BEGIN Recorded information
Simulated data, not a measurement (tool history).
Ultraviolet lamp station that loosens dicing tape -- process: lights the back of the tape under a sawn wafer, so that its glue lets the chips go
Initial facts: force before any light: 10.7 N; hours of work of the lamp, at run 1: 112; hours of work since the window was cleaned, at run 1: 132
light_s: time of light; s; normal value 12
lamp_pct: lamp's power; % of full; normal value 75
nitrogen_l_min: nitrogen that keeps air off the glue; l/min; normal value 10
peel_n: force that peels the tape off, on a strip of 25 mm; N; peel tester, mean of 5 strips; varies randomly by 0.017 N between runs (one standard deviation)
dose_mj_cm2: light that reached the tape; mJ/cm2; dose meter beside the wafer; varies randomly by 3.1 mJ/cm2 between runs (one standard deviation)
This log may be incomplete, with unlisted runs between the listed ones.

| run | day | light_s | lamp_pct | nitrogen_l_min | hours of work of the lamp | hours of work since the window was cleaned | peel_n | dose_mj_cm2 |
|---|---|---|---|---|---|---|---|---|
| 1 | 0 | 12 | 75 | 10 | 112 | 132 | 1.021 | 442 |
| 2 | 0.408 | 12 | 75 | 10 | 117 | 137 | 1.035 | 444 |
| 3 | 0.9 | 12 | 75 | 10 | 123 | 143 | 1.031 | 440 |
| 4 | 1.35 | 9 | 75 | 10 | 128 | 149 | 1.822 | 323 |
END Recorded information

_Exercise_.
The whole listing above is to be output exactly.

_Answer space_.
Simulated data, not a measurement (tool history).
Ultraviolet lamp station that loosens dicing tape -- process: lights the back of the tape under a sawn wafer, so that its glue lets the chips go
Initial facts: force before any light: 10.7 N; hours of work of the lamp, at run 1: 112; hours of work since the window was cleaned, at run 1: 132
light_s: time of light; s; normal value 12
lamp_pct: lamp's power; % of full; normal value 75
nitrogen_l_min: nitrogen that keeps air off the glue; l/min; normal value 10
peel_n: force that peels the tape off, on a strip of 25 mm; N; peel tester, mean of 5 strips; varies randomly by 0.017 N between runs (one standard deviation)
dose_mj_cm2: light that reached the tape; mJ/cm2; dose meter beside the wafer; varies randomly by 3.1 mJ/cm2 between runs (one standard deviation)
This log may be incomplete, with unlisted runs between the listed ones.

| run | day | light_s | lamp_pct | nitrogen_l_min | hours of work of the lamp | hours of work since the window was cleaned | peel_n | dose_mj_cm2 |
|---|---|---|---|---|---|---|---|---|
| 1 | 0 | 12 | 75 | 10 | 112 | 132 | 1.021 | 442 |
| 2 | 0.408 | 12 | 75 | 10 | 117 | 137 | 1.035 | 444 |
| 3 | 0.9 | 12 | 75 | 10 | 123 | 143 | 1.031 | 440 |
| 4 | 1.35 | 9 | 75 | 10 | 128 | 149 | 1.822 | 323 |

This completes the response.